## Brief
In the listing below, start your output at the line with "C2: hours since" and end it after the line with "run 1D day=0.492", copying every line exactly.

# # # # #
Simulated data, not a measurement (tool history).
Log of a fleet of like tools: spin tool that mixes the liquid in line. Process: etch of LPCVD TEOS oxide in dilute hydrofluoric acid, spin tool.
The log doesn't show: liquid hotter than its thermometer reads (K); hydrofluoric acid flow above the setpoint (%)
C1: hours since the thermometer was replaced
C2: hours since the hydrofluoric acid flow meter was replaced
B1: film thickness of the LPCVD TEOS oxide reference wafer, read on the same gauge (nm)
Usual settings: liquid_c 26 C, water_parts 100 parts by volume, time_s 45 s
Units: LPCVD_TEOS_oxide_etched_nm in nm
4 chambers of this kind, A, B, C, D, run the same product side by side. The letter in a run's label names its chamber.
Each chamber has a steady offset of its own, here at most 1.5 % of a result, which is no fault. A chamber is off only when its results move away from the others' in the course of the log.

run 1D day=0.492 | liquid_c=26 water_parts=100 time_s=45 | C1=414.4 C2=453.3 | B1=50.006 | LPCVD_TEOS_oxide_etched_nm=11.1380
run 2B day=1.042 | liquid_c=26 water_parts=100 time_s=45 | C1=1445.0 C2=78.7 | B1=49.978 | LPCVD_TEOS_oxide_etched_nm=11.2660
# # # # #

## Your solution
C2: hours since the hydrofluoric acid flow meter was replaced
B1: film thickness of the LPCVD TEOS oxide reference wafer, read on the same gauge (nm)
Usual settings: liquid_c 26 C, water_parts 100 parts by volume, time_s 45 s
Units: LPCVD_TEOS_oxide_etched_nm in nm
4 chambers of this kind, A, B, C, D, run the same product side by side. The letter in a run's label names its chamber.
Each chamber has a steady offset of its own, here at most 1.5 % of a result, which is no fault. A chamber is off only when its results move away from the others' in the course of the log.

run 1D day=0.492 | liquid_c=26 water_parts=100 time_s=45 | C1=414.4 C2=453.3 | B1=50.006 | LPCVD_TEOS_oxide_etched_nm=11.1380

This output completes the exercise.